* _Exercise_
Return only the lines running from the top of the entries to the line with "Effects the simulator", inclusive, exactly as written.

** Data for review follows **
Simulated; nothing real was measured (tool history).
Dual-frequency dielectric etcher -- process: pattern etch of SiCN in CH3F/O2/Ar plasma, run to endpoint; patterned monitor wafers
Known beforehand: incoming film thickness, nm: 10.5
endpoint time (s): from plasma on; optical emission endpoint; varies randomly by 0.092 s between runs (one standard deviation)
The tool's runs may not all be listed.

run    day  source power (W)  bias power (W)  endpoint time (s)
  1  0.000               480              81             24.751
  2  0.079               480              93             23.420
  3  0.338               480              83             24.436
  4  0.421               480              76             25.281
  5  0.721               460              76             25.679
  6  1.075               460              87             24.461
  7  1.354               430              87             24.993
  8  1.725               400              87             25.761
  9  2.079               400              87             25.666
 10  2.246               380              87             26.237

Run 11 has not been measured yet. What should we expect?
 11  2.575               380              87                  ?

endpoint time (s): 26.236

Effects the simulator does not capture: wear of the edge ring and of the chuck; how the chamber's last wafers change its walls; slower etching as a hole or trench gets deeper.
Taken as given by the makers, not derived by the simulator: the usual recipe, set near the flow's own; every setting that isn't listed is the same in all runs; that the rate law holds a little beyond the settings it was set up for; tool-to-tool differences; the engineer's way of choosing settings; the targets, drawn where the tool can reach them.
** End of Data for review **

* _Result_
Simulated; nothing real was measured (tool history).
Dual-frequency dielectric etcher -- process: pattern etch of SiCN in CH3F/O2/Ar plasma, run to endpoint; patterned monitor wafers
Known beforehand: incoming film thickness, nm: 10.5
endpoint time (s): from plasma on; optical emission endpoint; varies randomly by 0.092 s between runs (one standard deviation)
The tool's runs may not all be listed.

run    day  source power (W)  bias power (W)  endpoint time (s)
  1  0.000               480              81             24.751
  2  0.079               480              93             23.420
  3  0.338               480              83             24.436
  4  0.421               480              76             25.281
  5  0.721               460              76             25.679
  6  1.075               460              87             24.461
  7  1.354               430              87             24.993
  8  1.725               400              87             25.761
  9  2.079               400              87             25.666
 10  2.246               380              87             26.237

Run 11 has not been measured yet. What should we expect?
 11  2.575               380              87                  ?

endpoint time (s): 26.236

Effects the simulator does not capture: wear of the edge ring and of the chuck; how the chamber's last wafers change its walls; slower etching as a hole or trench gets deeper.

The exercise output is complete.